## Work instruction
In the material below, find the line containing "40 to 15: lowk throughout" and the line containing "below 40: unchanged", then reproduce exactly both of them and every line between, and nothing else.

## Input data
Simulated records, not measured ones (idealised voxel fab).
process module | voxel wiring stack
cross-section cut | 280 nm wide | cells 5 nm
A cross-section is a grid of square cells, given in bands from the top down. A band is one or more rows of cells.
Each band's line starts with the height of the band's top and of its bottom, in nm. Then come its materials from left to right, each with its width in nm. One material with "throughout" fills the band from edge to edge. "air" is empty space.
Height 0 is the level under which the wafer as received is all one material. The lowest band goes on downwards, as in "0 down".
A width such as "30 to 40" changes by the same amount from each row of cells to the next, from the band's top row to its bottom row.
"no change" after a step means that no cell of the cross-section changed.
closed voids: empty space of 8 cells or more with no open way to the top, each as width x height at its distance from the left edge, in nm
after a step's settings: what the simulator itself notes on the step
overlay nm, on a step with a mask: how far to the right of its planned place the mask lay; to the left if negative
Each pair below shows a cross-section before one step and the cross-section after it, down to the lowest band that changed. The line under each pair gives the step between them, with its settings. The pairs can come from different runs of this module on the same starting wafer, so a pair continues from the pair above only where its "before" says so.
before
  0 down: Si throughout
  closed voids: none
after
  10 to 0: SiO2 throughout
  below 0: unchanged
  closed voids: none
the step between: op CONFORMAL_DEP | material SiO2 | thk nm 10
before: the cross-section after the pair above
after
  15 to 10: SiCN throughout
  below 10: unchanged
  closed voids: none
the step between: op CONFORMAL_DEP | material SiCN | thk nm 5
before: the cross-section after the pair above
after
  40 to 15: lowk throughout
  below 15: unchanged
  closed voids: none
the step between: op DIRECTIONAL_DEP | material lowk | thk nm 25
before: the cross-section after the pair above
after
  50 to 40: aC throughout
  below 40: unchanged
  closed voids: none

## Task solution
  40 to 15: lowk throughout
  below 15: unchanged
  closed voids: none
the step between: op DIRECTIONAL_DEP | material lowk | thk nm 25
before: the cross-section after the pair above
after
  50 to 40: aC throughout
  below 40: unchanged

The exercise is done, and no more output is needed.